Assignment: The records should be restated exactly from their first line through the line with "(*) after a" in it.

Entries provided:
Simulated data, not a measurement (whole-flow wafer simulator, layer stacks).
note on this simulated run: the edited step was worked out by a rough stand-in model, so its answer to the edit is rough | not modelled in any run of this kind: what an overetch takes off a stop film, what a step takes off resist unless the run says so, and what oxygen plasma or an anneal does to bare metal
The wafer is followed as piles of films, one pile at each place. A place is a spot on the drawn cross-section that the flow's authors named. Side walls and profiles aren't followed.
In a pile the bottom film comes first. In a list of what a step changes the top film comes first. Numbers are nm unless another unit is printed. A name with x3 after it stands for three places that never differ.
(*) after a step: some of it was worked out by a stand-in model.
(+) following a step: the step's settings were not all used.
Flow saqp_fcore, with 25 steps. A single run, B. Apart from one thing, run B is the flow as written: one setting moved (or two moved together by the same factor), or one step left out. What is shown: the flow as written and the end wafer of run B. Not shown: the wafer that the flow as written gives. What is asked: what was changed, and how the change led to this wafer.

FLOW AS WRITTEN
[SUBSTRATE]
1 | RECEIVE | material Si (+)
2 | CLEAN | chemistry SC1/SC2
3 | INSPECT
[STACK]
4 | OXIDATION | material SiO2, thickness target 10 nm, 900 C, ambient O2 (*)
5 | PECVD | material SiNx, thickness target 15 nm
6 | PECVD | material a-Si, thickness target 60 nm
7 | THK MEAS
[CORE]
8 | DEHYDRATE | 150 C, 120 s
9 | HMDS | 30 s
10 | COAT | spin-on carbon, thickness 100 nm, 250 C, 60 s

Task solution:
Simulated data, not a measurement (whole-flow wafer simulator, layer stacks).
note on this simulated run: the edited step was worked out by a rough stand-in model, so its answer to the edit is rough | not modelled in any run of this kind: what an overetch takes off a stop film, what a step takes off resist unless the run says so, and what oxygen plasma or an anneal does to bare metal
The wafer is followed as piles of films, one pile at each place. A place is a spot on the drawn cross-section that the flow's authors named. Side walls and profiles aren't followed.
In a pile the bottom film comes first. In a list of what a step changes the top film comes first. Numbers are nm unless another unit is printed. A name with x3 after it stands for three places that never differ.
(*) after a step: some of it was worked out by a stand-in model.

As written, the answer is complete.